### Assignment
Every line below from the one containing "135 to 115: lowk" through the one containing "65 to 50: Cu" must be transcribed exactly. Omit all lines outside that stretch.

### Entries supplied
┌──
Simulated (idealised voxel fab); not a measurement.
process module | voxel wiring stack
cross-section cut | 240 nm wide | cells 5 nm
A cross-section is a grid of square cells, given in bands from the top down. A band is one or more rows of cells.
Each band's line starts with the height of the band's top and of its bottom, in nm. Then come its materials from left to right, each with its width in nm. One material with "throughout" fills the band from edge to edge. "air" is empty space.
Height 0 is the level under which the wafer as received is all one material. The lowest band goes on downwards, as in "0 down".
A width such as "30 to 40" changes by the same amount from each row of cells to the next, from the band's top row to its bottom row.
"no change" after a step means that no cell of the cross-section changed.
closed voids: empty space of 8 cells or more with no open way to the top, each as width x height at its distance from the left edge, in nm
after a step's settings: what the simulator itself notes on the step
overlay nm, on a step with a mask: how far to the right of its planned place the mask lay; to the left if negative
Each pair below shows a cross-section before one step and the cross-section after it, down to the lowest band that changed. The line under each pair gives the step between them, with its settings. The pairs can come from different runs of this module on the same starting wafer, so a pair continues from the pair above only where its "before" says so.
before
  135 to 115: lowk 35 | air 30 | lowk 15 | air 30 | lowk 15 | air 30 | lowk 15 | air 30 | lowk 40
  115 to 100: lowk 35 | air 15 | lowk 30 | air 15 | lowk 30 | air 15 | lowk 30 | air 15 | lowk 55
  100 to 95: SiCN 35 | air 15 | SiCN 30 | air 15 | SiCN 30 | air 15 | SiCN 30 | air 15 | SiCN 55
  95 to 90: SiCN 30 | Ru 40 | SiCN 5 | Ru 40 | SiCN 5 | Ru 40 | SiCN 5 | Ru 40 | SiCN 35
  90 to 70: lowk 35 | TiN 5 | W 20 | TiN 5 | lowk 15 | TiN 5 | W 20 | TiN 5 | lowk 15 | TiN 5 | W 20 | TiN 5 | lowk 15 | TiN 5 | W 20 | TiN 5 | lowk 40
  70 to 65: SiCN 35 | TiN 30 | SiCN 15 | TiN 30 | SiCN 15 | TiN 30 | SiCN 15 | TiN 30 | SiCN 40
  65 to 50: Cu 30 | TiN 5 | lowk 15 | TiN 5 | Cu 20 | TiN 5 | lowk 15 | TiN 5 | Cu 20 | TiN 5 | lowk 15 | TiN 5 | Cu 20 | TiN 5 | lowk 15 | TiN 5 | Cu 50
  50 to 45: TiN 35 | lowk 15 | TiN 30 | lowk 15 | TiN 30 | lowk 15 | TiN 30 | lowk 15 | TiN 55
└──

### Response
  135 to 115: lowk 35 | air 30 | lowk 15 | air 30 | lowk 15 | air 30 | lowk 15 | air 30 | lowk 40
  115 to 100: lowk 35 | air 15 | lowk 30 | air 15 | lowk 30 | air 15 | lowk 30 | air 15 | lowk 55
  100 to 95: SiCN 35 | air 15 | SiCN 30 | air 15 | SiCN 30 | air 15 | SiCN 30 | air 15 | SiCN 55
  95 to 90: SiCN 30 | Ru 40 | SiCN 5 | Ru 40 | SiCN 5 | Ru 40 | SiCN 5 | Ru 40 | SiCN 35
  90 to 70: lowk 35 | TiN 5 | W 20 | TiN 5 | lowk 15 | TiN 5 | W 20 | TiN 5 | lowk 15 | TiN 5 | W 20 | TiN 5 | lowk 15 | TiN 5 | W 20 | TiN 5 | lowk 40
  70 to 65: SiCN 35 | TiN 30 | SiCN 15 | TiN 30 | SiCN 15 | TiN 30 | SiCN 15 | TiN 30 | SiCN 40
  65 to 50: Cu 30 | TiN 5 | lowk 15 | TiN 5 | Cu 20 | TiN 5 | lowk 15 | TiN 5 | Cu 20 | TiN 5 | lowk 15 | TiN 5 | Cu 20 | TiN 5 | lowk 15 | TiN 5 | Cu 50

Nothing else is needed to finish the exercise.